## Assignment
Would you output the entries below only from the line containing "18,587.2,21,15,22423,1935,5.303318" through the line containing "30,953.1,32,27,33353,174,5.289802", exactly as they stand and with both ends included?

## Data listing
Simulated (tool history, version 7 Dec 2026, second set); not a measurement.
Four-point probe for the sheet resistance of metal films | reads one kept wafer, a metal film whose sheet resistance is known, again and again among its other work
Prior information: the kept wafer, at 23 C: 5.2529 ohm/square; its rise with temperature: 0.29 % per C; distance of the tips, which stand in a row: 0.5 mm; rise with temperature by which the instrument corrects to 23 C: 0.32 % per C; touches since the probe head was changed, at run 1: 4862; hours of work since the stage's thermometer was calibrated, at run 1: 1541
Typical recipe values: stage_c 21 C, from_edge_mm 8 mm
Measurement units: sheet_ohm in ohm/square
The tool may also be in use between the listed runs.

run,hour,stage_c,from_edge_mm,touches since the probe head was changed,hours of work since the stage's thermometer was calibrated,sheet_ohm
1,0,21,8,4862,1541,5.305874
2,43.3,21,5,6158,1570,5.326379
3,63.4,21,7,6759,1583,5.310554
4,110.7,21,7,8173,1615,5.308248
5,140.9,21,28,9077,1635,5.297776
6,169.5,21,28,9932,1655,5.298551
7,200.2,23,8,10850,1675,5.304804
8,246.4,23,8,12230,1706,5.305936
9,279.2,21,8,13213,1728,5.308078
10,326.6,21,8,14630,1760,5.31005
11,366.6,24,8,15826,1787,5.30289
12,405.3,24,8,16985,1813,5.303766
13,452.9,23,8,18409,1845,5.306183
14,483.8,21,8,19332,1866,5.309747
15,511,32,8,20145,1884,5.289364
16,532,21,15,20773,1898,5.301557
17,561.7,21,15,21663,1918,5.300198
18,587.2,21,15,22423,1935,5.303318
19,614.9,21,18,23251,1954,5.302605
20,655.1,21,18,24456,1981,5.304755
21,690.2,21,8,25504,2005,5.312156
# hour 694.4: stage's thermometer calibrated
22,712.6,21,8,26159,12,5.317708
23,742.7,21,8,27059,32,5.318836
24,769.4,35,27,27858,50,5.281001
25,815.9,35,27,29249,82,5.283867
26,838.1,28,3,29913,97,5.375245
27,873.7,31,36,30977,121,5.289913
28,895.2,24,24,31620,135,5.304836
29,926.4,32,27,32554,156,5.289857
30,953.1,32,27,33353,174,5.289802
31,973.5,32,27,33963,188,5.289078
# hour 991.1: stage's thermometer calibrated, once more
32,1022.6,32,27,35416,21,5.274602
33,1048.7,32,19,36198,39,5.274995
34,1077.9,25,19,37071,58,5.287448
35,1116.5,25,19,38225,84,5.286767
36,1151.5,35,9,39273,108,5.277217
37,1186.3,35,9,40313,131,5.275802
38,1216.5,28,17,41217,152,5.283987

## Task output
18,587.2,21,15,22423,1935,5.303318
19,614.9,21,18,23251,1954,5.302605
20,655.1,21,18,24456,1981,5.304755
21,690.2,21,8,25504,2005,5.312156
# hour 694.4: stage's thermometer calibrated
22,712.6,21,8,26159,12,5.317708
23,742.7,21,8,27059,32,5.318836
24,769.4,35,27,27858,50,5.281001
25,815.9,35,27,29249,82,5.283867
26,838.1,28,3,29913,97,5.375245
27,873.7,31,36,30977,121,5.289913
28,895.2,24,24,31620,135,5.304836
29,926.4,32,27,32554,156,5.289857
30,953.1,32,27,33353,174,5.289802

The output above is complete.